## Brief
The required output is every entry below, copied exactly.

========================================

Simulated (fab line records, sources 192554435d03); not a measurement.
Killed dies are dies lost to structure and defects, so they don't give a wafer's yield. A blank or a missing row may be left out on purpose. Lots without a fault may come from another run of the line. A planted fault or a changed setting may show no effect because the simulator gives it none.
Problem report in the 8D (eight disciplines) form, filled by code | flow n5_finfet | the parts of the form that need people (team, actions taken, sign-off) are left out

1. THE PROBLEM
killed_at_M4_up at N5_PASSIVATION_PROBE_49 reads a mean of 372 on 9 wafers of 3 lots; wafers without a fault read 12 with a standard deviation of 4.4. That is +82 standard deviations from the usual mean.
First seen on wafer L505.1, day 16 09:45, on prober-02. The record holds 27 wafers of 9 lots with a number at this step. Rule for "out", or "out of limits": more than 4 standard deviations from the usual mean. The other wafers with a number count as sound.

========================================

## Your response
Simulated (fab line records, sources 192554435d03); not a measurement.
Killed dies are dies lost to structure and defects, so they don't give a wafer's yield. A blank or a missing row may be left out on purpose. Lots without a fault may come from another run of the line. A planted fault or a changed setting may show no effect because the simulator gives it none.
Problem report in the 8D (eight disciplines) form, filled by code | flow n5_finfet | the parts of the form that need people (team, actions taken, sign-off) are left out

1. THE PROBLEM
killed_at_M4_up at N5_PASSIVATION_PROBE_49 reads a mean of 372 on 9 wafers of 3 lots; wafers without a fault read 12 with a standard deviation of 4.4. That is +82 standard deviations from the usual mean.
First seen on wafer L505.1, day 16 09:45, on prober-02. The record holds 27 wafers of 9 lots with a number at this step. Rule for "out", or "out of limits": more than 4 standard deviations from the usual mean. The other wafers with a number count as sound.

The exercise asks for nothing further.